**ACTIVITY**
Return the data below exactly, but only from the line containing "which wafers of" through the line containing "read on which", with both of those lines included.

**AVAILABLE DATA**
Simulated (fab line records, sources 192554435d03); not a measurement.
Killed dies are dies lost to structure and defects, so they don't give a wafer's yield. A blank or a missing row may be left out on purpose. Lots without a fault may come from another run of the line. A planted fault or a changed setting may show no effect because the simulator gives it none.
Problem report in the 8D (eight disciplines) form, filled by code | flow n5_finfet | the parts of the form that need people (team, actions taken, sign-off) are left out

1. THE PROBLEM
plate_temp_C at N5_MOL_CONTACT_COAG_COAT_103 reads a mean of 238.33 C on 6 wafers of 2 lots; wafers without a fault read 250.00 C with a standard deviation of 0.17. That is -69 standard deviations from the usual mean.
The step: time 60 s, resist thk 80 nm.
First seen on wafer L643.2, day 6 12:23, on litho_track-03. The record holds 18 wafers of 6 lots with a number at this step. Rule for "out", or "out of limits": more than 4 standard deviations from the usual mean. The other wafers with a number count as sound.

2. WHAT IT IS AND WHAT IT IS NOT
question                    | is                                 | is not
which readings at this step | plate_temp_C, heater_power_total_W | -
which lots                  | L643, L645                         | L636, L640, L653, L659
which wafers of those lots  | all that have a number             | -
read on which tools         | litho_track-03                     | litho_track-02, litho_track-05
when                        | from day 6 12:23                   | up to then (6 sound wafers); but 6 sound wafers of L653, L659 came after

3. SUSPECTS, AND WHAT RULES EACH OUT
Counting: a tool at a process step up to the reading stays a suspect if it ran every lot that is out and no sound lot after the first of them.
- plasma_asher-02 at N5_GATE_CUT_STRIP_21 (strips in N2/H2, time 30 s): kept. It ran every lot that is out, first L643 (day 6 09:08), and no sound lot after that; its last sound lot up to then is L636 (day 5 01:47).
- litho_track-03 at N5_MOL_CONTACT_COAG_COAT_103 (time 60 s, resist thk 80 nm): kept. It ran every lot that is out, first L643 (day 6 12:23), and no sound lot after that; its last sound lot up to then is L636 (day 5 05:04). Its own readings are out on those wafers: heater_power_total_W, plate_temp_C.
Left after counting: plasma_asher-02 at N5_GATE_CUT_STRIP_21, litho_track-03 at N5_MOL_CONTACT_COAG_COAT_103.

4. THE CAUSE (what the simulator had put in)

**TASK ANSWER**
which wafers of those lots  | all that have a number             | -
read on which tools         | litho_track-03                     | litho_track-02, litho_track-05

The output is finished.